• **RECORD EXTRACTS**:
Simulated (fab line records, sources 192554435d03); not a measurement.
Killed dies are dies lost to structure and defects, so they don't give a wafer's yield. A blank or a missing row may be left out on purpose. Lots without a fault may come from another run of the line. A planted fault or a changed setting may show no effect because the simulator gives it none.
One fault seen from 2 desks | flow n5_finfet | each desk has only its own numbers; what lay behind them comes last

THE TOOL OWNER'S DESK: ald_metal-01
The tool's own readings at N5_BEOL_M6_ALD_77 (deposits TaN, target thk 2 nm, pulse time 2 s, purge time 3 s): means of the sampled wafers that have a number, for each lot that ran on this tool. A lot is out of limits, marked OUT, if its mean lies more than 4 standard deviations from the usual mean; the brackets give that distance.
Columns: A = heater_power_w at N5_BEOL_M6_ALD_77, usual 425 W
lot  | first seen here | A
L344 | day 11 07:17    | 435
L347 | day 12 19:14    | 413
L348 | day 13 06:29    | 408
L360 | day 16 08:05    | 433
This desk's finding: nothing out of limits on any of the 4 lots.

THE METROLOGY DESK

• **ASSIGNED TASK**: From the very first line of the records down to the line with "L347 | day 12", please write out each line exactly, including both ends and no other lines.

• **TASK RESPONSE**:
Simulated (fab line records, sources 192554435d03); not a measurement.
Killed dies are dies lost to structure and defects, so they don't give a wafer's yield. A blank or a missing row may be left out on purpose. Lots without a fault may come from another run of the line. A planted fault or a changed setting may show no effect because the simulator gives it none.
One fault seen from 2 desks | flow n5_finfet | each desk has only its own numbers; what lay behind them comes last

THE TOOL OWNER'S DESK: ald_metal-01
The tool's own readings at N5_BEOL_M6_ALD_77 (deposits TaN, target thk 2 nm, pulse time 2 s, purge time 3 s): means of the sampled wafers that have a number, for each lot that ran on this tool. A lot is out of limits, marked OUT, if its mean lies more than 4 standard deviations from the usual mean; the brackets give that distance.
Columns: A = heater_power_w at N5_BEOL_M6_ALD_77, usual 425 W
lot  | first seen here | A
L344 | day 11 07:17    | 435
L347 | day 12 19:14    | 413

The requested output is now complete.